## Work instruction
In the material below, find the line containing "S1: temperature setpoint" and the line containing "C1: hours since the thermometer was replaced", then reproduce exactly both of them and every line between, and nothing else.

=== Section Start ===
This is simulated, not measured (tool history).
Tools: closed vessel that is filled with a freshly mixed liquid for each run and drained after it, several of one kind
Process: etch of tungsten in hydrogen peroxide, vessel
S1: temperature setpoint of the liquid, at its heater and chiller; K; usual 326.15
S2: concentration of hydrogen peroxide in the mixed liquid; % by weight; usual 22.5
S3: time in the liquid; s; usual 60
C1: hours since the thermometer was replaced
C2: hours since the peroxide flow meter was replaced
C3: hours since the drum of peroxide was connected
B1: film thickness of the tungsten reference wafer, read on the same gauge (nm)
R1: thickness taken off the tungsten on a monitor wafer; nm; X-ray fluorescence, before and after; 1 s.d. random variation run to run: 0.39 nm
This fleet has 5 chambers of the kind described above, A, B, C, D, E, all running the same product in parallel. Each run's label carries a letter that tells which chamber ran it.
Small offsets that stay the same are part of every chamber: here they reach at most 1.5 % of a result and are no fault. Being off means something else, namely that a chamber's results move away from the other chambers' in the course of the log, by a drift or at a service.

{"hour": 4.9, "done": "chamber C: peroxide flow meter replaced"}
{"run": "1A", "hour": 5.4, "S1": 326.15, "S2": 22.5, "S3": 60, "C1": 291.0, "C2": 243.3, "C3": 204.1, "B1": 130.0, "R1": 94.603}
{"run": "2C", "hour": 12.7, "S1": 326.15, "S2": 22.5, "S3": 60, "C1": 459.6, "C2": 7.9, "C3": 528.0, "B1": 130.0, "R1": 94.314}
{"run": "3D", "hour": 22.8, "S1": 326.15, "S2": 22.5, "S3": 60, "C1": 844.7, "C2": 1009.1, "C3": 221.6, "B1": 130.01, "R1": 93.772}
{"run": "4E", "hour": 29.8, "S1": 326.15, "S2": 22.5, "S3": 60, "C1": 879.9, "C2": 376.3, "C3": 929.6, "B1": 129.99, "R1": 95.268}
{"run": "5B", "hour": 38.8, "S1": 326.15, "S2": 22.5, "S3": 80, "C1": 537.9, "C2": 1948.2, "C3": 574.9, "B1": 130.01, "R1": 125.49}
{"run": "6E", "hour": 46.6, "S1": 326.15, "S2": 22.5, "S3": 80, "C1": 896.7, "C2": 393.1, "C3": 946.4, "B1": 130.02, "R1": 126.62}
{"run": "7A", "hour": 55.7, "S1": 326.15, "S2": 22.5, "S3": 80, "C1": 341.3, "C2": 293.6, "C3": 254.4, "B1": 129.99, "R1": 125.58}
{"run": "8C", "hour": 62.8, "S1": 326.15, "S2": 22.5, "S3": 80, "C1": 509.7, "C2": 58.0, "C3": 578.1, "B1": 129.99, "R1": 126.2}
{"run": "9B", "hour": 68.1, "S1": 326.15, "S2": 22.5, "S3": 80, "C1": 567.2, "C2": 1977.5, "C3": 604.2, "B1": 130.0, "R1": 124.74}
=== Section End ===

## Answer box
S1: temperature setpoint of the liquid, at its heater and chiller; K; usual 326.15
S2: concentration of hydrogen peroxide in the mixed liquid; % by weight; usual 22.5
S3: time in the liquid; s; usual 60
C1: hours since the thermometer was replaced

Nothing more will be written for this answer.